Information given
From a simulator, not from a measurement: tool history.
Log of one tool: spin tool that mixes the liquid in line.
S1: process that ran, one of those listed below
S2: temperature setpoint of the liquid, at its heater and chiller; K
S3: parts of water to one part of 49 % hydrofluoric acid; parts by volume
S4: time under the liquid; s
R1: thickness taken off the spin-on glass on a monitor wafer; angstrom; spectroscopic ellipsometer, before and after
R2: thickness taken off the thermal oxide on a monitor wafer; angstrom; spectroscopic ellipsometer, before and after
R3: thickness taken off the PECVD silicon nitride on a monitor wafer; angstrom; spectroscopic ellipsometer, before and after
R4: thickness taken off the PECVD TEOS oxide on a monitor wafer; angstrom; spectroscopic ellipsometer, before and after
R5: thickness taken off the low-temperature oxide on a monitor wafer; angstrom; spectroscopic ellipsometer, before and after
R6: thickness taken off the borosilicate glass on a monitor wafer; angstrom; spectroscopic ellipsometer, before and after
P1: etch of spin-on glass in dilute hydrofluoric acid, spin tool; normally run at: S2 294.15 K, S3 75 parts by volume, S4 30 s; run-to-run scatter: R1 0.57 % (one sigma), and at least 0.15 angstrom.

Work order
Taking the material above, extract exactly and only the lines from the line with "S3: parts of" to the line with "R1: thickness taken", inclusive of both.

Task answer
S3: parts of water to one part of 49 % hydrofluoric acid; parts by volume
S4: time under the liquid; s
R1: thickness taken off the spin-on glass on a monitor wafer; angstrom; spectroscopic ellipsometer, before and after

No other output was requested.